>>>>>
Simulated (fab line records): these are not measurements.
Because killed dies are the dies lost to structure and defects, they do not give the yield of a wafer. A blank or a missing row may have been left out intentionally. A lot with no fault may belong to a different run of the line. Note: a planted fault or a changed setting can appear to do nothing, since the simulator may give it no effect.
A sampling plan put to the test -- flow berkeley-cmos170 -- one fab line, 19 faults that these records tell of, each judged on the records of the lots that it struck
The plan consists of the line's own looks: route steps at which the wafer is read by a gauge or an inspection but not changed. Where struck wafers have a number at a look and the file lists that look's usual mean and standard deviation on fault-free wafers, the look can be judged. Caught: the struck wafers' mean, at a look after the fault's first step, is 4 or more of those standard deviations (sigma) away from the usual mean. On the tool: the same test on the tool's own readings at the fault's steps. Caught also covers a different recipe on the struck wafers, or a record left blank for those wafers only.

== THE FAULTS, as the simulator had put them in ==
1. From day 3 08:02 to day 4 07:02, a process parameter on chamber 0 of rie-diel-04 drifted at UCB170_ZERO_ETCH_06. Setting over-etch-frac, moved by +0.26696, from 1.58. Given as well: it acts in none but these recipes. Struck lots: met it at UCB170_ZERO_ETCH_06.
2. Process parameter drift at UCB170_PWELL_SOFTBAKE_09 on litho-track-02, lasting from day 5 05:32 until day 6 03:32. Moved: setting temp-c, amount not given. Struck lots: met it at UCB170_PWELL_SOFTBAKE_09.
<<<<<

Retype the whole listing above. Please keep it exact.

* [Exercise answer]:
Simulated (fab line records): these are not measurements.
Because killed dies are the dies lost to structure and defects, they do not give the yield of a wafer. A blank or a missing row may have been left out intentionally. A lot with no fault may belong to a different run of the line. Note: a planted fault or a changed setting can appear to do nothing, since the simulator may give it no effect.
A sampling plan put to the test -- flow berkeley-cmos170 -- one fab line, 19 faults that these records tell of, each judged on the records of the lots that it struck
The plan consists of the line's own looks: route steps at which the wafer is read by a gauge or an inspection but not changed. Where struck wafers have a number at a look and the file lists that look's usual mean and standard deviation on fault-free wafers, the look can be judged. Caught: the struck wafers' mean, at a look after the fault's first step, is 4 or more of those standard deviations (sigma) away from the usual mean. On the tool: the same test on the tool's own readings at the fault's steps. Caught also covers a different recipe on the struck wafers, or a record left blank for those wafers only.

== THE FAULTS, as the simulator had put them in ==
1. From day 3 08:02 to day 4 07:02, a process parameter on chamber 0 of rie-diel-04 drifted at UCB170_ZERO_ETCH_06. Setting over-etch-frac, moved by +0.26696, from 1.58. Given as well: it acts in none but these recipes. Struck lots: met it at UCB170_ZERO_ETCH_06.
2. Process parameter drift at UCB170_PWELL_SOFTBAKE_09 on litho-track-02, lasting from day 5 05:32 until day 6 03:32. Moved: setting temp-c, amount not given. Struck lots: met it at UCB170_PWELL_SOFTBAKE_09.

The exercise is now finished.